**Work order:** Quote exactly and only this range of lines in the data below: the line that holds "Fleet log. Kind" to the line that holds "B1: film thickness", both included.

**Listed entries:**
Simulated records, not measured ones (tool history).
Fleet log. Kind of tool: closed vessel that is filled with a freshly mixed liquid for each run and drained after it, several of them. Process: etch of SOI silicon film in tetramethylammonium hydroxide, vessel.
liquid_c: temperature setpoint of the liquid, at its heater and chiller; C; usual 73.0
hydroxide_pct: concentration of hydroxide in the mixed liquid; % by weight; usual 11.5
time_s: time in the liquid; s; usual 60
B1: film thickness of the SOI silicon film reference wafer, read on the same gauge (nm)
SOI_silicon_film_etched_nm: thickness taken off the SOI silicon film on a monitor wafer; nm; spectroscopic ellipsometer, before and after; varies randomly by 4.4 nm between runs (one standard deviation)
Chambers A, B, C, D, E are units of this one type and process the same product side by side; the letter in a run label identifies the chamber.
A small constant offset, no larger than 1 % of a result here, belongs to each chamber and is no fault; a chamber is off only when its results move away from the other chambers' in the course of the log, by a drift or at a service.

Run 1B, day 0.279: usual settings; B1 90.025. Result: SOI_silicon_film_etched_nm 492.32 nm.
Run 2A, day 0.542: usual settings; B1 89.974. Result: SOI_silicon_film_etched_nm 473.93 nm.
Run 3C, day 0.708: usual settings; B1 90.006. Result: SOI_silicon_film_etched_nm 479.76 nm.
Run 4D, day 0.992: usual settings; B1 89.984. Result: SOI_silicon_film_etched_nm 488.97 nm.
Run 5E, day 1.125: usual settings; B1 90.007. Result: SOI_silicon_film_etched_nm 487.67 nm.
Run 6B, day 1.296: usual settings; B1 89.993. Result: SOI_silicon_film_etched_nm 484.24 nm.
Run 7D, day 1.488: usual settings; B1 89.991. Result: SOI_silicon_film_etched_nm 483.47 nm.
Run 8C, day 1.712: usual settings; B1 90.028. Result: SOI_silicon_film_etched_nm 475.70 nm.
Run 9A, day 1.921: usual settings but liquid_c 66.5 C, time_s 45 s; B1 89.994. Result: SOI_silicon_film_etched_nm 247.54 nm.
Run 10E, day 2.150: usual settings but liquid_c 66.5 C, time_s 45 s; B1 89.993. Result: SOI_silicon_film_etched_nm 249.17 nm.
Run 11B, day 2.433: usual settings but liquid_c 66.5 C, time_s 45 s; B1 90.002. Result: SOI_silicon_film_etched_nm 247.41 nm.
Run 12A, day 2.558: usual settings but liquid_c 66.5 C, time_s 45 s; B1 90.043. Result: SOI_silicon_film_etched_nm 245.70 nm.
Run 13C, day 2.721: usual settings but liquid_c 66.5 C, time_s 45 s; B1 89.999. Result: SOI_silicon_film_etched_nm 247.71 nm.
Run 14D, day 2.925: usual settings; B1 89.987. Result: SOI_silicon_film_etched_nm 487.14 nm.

**Written answer:**
Fleet log. Kind of tool: closed vessel that is filled with a freshly mixed liquid for each run and drained after it, several of them. Process: etch of SOI silicon film in tetramethylammonium hydroxide, vessel.
liquid_c: temperature setpoint of the liquid, at its heater and chiller; C; usual 73.0
hydroxide_pct: concentration of hydroxide in the mixed liquid; % by weight; usual 11.5
time_s: time in the liquid; s; usual 60
B1: film thickness of the SOI silicon film reference wafer, read on the same gauge (nm)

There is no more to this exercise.